ASSIGNED TASK. Only the lines from the start of the entries through the line with "5 chambers of" are wanted; please output them exactly.

EXTRACTED DATA.
[Start of Attachment]

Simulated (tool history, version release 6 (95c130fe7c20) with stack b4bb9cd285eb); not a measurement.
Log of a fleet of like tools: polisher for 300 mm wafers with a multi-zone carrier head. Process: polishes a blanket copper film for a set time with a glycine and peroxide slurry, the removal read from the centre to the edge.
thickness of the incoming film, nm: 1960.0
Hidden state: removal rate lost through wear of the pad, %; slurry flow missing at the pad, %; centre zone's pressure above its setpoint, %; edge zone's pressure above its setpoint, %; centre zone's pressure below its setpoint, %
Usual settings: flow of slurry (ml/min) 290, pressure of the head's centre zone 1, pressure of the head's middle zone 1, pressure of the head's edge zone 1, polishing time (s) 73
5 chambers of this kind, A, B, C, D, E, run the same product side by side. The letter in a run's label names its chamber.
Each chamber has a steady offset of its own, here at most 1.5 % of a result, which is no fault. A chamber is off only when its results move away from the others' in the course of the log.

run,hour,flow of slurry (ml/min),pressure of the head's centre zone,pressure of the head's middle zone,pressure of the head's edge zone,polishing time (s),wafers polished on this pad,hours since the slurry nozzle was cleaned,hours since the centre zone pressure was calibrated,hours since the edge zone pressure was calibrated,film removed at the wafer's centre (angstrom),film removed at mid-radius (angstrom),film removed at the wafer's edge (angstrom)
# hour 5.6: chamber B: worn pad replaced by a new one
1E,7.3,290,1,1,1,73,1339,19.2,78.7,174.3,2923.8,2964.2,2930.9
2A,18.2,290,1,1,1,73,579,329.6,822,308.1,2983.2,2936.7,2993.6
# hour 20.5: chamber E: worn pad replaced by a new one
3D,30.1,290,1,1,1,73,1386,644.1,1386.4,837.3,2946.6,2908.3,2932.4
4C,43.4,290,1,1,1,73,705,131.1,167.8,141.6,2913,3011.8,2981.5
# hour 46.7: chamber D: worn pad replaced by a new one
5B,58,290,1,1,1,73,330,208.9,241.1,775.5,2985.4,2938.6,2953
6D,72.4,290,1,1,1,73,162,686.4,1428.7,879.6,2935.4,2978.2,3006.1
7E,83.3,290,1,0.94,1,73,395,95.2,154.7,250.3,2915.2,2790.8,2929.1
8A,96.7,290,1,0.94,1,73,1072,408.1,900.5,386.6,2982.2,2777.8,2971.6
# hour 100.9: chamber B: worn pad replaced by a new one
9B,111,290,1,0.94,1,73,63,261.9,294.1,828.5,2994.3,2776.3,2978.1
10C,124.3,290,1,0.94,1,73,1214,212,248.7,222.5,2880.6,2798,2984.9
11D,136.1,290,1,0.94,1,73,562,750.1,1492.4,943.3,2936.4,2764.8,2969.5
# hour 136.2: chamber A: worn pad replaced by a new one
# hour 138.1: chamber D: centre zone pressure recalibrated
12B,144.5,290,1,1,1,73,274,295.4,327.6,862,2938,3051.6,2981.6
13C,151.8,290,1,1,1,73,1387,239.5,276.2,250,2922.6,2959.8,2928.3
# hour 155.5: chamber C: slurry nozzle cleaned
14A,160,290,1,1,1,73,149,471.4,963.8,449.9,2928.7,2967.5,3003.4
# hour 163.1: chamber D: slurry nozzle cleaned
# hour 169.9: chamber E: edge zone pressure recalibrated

[End of Attachment]

TASK SOLUTION.
Simulated (tool history, version release 6 (95c130fe7c20) with stack b4bb9cd285eb); not a measurement.
Log of a fleet of like tools: polisher for 300 mm wafers with a multi-zone carrier head. Process: polishes a blanket copper film for a set time with a glycine and peroxide slurry, the removal read from the centre to the edge.
thickness of the incoming film, nm: 1960.0
Hidden state: removal rate lost through wear of the pad, %; slurry flow missing at the pad, %; centre zone's pressure above its setpoint, %; edge zone's pressure above its setpoint, %; centre zone's pressure below its setpoint, %
Usual settings: flow of slurry (ml/min) 290, pressure of the head's centre zone 1, pressure of the head's middle zone 1, pressure of the head's edge zone 1, polishing time (s) 73
5 chambers of this kind, A, B, C, D, E, run the same product side by side. The letter in a run's label names its chamber.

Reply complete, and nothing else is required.